■ **REQUIREMENT**
Print, exactly as they appear in the listing below, the lines from the line with "precursor_pulse_height_rel: 0.976" to the line with "heater_power_w (W): 778", with both end lines kept.

■ **LISTED ENTRIES**
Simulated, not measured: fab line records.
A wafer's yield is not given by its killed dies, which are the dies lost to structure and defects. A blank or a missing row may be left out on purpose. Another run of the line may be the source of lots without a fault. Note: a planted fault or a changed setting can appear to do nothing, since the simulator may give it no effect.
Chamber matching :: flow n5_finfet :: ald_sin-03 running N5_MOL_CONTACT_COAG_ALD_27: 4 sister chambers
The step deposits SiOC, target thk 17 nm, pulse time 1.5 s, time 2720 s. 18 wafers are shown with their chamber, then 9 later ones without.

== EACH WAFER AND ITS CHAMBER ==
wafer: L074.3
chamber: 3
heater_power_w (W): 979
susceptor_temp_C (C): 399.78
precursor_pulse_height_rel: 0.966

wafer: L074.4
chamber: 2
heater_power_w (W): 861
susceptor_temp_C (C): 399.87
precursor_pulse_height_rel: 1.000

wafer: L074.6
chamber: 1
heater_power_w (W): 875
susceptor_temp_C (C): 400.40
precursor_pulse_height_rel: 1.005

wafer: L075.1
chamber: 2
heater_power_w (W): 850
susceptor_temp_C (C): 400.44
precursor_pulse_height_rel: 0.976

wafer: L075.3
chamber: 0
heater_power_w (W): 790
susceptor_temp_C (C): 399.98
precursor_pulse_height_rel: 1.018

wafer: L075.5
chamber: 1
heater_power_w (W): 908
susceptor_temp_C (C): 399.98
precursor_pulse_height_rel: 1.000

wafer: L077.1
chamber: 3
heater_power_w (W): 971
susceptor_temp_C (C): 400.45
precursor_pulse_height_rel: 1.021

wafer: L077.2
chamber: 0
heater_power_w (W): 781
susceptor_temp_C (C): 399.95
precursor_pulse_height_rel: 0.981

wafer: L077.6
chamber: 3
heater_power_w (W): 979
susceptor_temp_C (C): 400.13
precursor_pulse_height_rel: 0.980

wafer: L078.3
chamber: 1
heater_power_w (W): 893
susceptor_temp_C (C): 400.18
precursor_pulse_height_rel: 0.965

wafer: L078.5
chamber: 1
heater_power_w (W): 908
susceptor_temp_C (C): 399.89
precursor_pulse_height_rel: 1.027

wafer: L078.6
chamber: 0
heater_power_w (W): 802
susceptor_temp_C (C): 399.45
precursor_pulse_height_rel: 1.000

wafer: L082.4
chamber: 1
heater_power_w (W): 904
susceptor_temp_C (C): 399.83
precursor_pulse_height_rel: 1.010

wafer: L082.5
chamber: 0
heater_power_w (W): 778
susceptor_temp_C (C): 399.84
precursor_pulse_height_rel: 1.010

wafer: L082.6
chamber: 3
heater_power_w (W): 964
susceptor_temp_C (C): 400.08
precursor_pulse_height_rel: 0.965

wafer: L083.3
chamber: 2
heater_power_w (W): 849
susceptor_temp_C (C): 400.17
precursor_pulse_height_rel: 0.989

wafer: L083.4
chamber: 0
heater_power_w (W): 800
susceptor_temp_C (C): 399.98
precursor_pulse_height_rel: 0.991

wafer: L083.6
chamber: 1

■ **YOUR SOLUTION**
precursor_pulse_height_rel: 0.976

wafer: L075.3
chamber: 0
heater_power_w (W): 790
susceptor_temp_C (C): 399.98
precursor_pulse_height_rel: 1.018

wafer: L075.5
chamber: 1
heater_power_w (W): 908
susceptor_temp_C (C): 399.98
precursor_pulse_height_rel: 1.000

wafer: L077.1
chamber: 3
heater_power_w (W): 971
susceptor_temp_C (C): 400.45
precursor_pulse_height_rel: 1.021

wafer: L077.2
chamber: 0
heater_power_w (W): 781
susceptor_temp_C (C): 399.95
precursor_pulse_height_rel: 0.981

wafer: L077.6
chamber: 3
heater_power_w (W): 979
susceptor_temp_C (C): 400.13
precursor_pulse_height_rel: 0.980

wafer: L078.3
chamber: 1
heater_power_w (W): 893
susceptor_temp_C (C): 400.18
precursor_pulse_height_rel: 0.965

wafer: L078.5
chamber: 1
heater_power_w (W): 908
susceptor_temp_C (C): 399.89
precursor_pulse_height_rel: 1.027

wafer: L078.6
chamber: 0
heater_power_w (W): 802
susceptor_temp_C (C): 399.45
precursor_pulse_height_rel: 1.000

wafer: L082.4
chamber: 1
heater_power_w (W): 904
susceptor_temp_C (C): 399.83
precursor_pulse_height_rel: 1.010

wafer: L082.5
chamber: 0
heater_power_w (W): 778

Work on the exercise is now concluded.